•••

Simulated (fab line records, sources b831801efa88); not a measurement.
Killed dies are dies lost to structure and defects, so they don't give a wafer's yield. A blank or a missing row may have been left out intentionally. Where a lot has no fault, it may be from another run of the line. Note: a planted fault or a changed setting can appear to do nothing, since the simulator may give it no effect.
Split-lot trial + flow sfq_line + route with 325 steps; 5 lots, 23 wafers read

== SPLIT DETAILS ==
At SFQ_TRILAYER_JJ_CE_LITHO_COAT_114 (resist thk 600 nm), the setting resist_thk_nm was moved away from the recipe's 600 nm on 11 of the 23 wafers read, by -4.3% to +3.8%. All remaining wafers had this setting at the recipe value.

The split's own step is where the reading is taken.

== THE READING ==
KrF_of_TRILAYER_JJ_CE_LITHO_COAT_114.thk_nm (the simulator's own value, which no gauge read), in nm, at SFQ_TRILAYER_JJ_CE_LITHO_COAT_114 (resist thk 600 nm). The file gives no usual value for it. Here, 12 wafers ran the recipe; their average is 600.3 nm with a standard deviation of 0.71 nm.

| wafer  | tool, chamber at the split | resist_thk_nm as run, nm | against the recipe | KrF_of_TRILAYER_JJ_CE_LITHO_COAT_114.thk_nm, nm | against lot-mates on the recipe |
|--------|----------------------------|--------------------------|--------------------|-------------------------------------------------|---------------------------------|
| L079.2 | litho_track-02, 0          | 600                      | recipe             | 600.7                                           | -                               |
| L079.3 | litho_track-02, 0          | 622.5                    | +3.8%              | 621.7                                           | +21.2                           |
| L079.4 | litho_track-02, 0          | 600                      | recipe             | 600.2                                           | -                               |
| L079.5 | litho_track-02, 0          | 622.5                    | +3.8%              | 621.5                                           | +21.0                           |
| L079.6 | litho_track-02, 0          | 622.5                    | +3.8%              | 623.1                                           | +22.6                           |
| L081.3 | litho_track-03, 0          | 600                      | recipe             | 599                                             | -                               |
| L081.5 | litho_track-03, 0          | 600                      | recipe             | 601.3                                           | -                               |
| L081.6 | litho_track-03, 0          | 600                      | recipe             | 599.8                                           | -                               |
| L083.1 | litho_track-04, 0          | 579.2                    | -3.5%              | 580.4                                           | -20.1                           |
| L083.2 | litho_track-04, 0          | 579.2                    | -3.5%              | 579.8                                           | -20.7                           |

•••

» **Action item**: What is needed is an exact copy of the lines above, from the one containing "Split-lot trial +" through the one containing "KrF_of_TRILAYER_JJ_CE_LITHO_COAT_114.thk_nm (the simulator's", with nothing added.

» **Response box**:
Split-lot trial + flow sfq_line + route with 325 steps; 5 lots, 23 wafers read

== SPLIT DETAILS ==
At SFQ_TRILAYER_JJ_CE_LITHO_COAT_114 (resist thk 600 nm), the setting resist_thk_nm was moved away from the recipe's 600 nm on 11 of the 23 wafers read, by -4.3% to +3.8%. All remaining wafers had this setting at the recipe value.

The split's own step is where the reading is taken.

== THE READING ==
KrF_of_TRILAYER_JJ_CE_LITHO_COAT_114.thk_nm (the simulator's own value, which no gauge read), in nm, at SFQ_TRILAYER_JJ_CE_LITHO_COAT_114 (resist thk 600 nm). The file gives no usual value for it. Here, 12 wafers ran the recipe; their average is 600.3 nm with a standard deviation of 0.71 nm.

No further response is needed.